### Raw data
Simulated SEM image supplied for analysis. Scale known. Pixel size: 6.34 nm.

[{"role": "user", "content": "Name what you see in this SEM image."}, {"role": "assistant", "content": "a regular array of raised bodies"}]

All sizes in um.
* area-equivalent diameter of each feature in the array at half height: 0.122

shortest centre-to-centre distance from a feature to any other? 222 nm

### Assigned task
Copy exactly the lines that run from the first line of the data to the line containing "half height: 0.122", please, with both ends included and nothing else.

### Exercise output
Simulated SEM image supplied for analysis. Scale known. Pixel size: 6.34 nm.

[{"role": "user", "content": "Name what you see in this SEM image."}, {"role": "assistant", "content": "a regular array of raised bodies"}]

All sizes in um.
* area-equivalent diameter of each feature in the array at half height: 0.122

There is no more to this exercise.